------------

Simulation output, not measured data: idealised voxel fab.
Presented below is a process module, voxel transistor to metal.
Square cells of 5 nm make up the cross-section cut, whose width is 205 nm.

------------

Brief
Once you have read the records, output each one exactly as written.

Exercise response
Simulation output, not measured data: idealised voxel fab.
Presented below is a process module, voxel transistor to metal.
Square cells of 5 nm make up the cross-section cut, whose width is 205 nm.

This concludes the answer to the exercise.